▶ _Work instruction_:
Consider the listing below. Extract exactly the lines from the line containing "Known at the" to the line containing "Run 6, hour", both included.

▶ _Data supplied_:
=== Begin Enclosure ===
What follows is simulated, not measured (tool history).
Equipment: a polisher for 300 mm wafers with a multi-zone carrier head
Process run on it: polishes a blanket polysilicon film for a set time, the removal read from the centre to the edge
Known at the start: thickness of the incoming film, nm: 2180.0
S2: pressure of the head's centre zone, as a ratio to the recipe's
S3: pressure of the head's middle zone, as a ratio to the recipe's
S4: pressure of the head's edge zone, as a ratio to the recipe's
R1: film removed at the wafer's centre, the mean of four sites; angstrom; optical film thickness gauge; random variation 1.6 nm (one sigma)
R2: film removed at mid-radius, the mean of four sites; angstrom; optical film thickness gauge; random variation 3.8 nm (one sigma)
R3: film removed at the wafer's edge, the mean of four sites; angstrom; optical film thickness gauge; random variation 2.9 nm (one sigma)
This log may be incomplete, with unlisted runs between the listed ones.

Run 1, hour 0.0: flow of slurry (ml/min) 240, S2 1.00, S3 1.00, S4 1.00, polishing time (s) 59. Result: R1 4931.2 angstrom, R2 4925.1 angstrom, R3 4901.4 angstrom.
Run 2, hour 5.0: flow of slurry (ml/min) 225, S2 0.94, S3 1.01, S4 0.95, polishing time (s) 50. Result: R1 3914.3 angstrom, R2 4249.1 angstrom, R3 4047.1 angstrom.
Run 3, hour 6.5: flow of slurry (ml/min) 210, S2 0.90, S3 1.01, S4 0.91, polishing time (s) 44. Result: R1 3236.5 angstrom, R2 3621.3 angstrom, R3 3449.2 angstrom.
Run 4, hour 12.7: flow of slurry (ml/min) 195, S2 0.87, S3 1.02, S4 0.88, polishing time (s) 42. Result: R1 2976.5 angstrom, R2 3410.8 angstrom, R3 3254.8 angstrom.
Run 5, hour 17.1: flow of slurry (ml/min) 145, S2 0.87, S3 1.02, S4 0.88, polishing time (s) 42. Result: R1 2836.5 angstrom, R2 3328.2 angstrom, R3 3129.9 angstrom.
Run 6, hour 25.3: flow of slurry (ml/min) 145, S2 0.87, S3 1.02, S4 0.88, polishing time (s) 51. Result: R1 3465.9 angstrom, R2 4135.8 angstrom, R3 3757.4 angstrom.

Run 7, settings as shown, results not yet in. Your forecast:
=== End Enclosure ===

▶ _Your response_:
Known at the start: thickness of the incoming film, nm: 2180.0
S2: pressure of the head's centre zone, as a ratio to the recipe's
S3: pressure of the head's middle zone, as a ratio to the recipe's
S4: pressure of the head's edge zone, as a ratio to the recipe's
R1: film removed at the wafer's centre, the mean of four sites; angstrom; optical film thickness gauge; random variation 1.6 nm (one sigma)
R2: film removed at mid-radius, the mean of four sites; angstrom; optical film thickness gauge; random variation 3.8 nm (one sigma)
R3: film removed at the wafer's edge, the mean of four sites; angstrom; optical film thickness gauge; random variation 2.9 nm (one sigma)
This log may be incomplete, with unlisted runs between the listed ones.

Run 1, hour 0.0: flow of slurry (ml/min) 240, S2 1.00, S3 1.00, S4 1.00, polishing time (s) 59. Result: R1 4931.2 angstrom, R2 4925.1 angstrom, R3 4901.4 angstrom.
Run 2, hour 5.0: flow of slurry (ml/min) 225, S2 0.94, S3 1.01, S4 0.95, polishing time (s) 50. Result: R1 3914.3 angstrom, R2 4249.1 angstrom, R3 4047.1 angstrom.
Run 3, hour 6.5: flow of slurry (ml/min) 210, S2 0.90, S3 1.01, S4 0.91, polishing time (s) 44. Result: R1 3236.5 angstrom, R2 3621.3 angstrom, R3 3449.2 angstrom.
Run 4, hour 12.7: flow of slurry (ml/min) 195, S2 0.87, S3 1.02, S4 0.88, polishing time (s) 42. Result: R1 2976.5 angstrom, R2 3410.8 angstrom, R3 3254.8 angstrom.
Run 5, hour 17.1: flow of slurry (ml/min) 145, S2 0.87, S3 1.02, S4 0.88, polishing time (s) 42. Result: R1 2836.5 angstrom, R2 3328.2 angstrom, R3 3129.9 angstrom.
Run 6, hour 25.3: flow of slurry (ml/min) 145, S2 0.87, S3 1.02, S4 0.88, polishing time (s) 51. Result: R1 3465.9 angstrom, R2 4135.8 angstrom, R3 3757.4 angstrom.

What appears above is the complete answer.